Work request: Copy the first line of the material below and every later line through the line containing "Process: etch of", without any other output.

####################

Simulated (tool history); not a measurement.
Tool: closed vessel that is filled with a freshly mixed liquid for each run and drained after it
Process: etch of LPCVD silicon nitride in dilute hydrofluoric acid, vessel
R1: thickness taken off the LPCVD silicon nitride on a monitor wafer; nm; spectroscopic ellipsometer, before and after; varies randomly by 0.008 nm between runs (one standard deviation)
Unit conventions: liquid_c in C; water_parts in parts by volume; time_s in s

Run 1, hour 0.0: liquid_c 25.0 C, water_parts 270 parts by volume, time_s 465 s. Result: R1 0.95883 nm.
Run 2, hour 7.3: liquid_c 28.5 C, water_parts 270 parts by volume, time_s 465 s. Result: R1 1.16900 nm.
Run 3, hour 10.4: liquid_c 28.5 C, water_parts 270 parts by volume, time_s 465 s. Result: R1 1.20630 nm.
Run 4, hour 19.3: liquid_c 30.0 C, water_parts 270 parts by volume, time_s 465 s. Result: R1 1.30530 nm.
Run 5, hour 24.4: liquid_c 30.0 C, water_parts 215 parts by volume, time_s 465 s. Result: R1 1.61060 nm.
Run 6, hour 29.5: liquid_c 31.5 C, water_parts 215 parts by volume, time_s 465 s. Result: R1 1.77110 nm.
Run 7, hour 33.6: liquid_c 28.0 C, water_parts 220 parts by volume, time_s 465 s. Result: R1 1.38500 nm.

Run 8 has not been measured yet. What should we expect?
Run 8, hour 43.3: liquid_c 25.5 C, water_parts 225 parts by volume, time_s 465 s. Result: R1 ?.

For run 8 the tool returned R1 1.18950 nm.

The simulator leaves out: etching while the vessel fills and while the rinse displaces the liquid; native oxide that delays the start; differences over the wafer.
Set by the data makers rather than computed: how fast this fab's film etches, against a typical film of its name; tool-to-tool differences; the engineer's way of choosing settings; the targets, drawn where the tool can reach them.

####################

Problem solution:
Simulated (tool history); not a measurement.
Tool: closed vessel that is filled with a freshly mixed liquid for each run and drained after it
Process: etch of LPCVD silicon nitride in dilute hydrofluoric acid, vessel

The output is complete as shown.